+++ Supplied entries +++
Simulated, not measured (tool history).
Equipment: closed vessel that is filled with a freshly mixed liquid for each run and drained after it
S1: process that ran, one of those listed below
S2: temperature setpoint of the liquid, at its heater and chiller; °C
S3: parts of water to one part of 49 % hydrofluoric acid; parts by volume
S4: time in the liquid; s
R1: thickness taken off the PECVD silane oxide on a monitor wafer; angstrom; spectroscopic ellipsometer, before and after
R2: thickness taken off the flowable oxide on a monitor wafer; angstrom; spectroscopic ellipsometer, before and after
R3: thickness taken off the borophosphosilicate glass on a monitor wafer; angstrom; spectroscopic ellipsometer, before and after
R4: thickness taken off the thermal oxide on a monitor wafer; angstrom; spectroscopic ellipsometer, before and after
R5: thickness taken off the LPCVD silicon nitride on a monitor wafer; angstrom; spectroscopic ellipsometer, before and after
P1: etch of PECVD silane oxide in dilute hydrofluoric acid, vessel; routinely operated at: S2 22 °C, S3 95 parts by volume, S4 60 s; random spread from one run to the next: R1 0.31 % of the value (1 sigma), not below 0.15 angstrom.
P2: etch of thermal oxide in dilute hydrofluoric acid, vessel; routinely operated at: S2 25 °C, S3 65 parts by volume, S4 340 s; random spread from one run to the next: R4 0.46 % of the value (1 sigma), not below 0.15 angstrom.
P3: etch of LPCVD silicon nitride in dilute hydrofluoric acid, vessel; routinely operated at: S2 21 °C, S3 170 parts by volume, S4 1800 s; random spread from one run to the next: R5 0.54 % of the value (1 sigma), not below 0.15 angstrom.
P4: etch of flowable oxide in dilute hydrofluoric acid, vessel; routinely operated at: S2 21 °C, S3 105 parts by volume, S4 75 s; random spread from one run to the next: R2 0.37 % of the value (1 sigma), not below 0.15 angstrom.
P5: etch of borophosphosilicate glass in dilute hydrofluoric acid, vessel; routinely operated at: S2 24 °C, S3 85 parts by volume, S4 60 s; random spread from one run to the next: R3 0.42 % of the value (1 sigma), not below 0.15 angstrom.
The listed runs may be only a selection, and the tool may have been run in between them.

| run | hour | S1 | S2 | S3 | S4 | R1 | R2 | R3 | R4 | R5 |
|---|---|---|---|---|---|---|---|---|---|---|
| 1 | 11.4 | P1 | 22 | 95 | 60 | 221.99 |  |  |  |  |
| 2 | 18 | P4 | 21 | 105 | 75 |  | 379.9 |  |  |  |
+++

* **Work order**: The output should be exactly the lines above from the line containing "P2: etch of" to the line containing "P4: etch of", inclusive, with no other lines.

* **Written response**:
P2: etch of thermal oxide in dilute hydrofluoric acid, vessel; routinely operated at: S2 25 °C, S3 65 parts by volume, S4 340 s; random spread from one run to the next: R4 0.46 % of the value (1 sigma), not below 0.15 angstrom.
P3: etch of LPCVD silicon nitride in dilute hydrofluoric acid, vessel; routinely operated at: S2 21 °C, S3 170 parts by volume, S4 1800 s; random spread from one run to the next: R5 0.54 % of the value (1 sigma), not below 0.15 angstrom.
P4: etch of flowable oxide in dilute hydrofluoric acid, vessel; routinely operated at: S2 21 °C, S3 105 parts by volume, S4 75 s; random spread from one run to the next: R2 0.37 % of the value (1 sigma), not below 0.15 angstrom.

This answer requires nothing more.